[[ Input data open ]]
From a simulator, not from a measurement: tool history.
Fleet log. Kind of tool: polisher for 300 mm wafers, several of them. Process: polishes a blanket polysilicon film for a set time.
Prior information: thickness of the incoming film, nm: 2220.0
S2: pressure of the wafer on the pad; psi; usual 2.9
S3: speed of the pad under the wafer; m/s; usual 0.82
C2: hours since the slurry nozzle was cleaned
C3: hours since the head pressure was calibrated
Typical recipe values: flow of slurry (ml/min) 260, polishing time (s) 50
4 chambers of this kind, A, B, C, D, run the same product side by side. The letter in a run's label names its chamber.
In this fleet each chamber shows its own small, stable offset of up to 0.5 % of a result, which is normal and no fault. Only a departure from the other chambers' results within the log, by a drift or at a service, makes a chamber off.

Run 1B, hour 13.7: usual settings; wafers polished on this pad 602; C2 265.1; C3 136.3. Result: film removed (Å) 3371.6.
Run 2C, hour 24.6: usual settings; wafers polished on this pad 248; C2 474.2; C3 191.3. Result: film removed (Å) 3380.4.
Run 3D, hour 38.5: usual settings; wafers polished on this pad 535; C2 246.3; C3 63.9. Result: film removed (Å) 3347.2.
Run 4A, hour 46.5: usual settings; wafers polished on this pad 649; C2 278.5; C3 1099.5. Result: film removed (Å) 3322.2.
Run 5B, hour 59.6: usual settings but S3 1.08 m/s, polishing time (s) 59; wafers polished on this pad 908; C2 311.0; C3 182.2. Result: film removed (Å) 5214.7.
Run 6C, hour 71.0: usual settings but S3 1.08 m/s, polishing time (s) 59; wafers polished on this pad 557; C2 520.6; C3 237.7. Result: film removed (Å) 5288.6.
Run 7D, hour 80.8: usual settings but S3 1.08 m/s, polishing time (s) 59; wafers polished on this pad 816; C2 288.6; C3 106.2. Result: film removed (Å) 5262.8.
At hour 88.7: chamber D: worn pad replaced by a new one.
[[ Input data closed ]]

§ **Assigned task**: Beginning with the line above that contains "Run 3D, hour", copy each line exactly up to and including the line that contains "Run 5B, hour", and go no further.

§ **Answer section**:
Run 3D, hour 38.5: usual settings; wafers polished on this pad 535; C2 246.3; C3 63.9. Result: film removed (Å) 3347.2.
Run 4A, hour 46.5: usual settings; wafers polished on this pad 649; C2 278.5; C3 1099.5. Result: film removed (Å) 3322.2.
Run 5B, hour 59.6: usual settings but S3 1.08 m/s, polishing time (s) 59; wafers polished on this pad 908; C2 311.0; C3 182.2. Result: film removed (Å) 5214.7.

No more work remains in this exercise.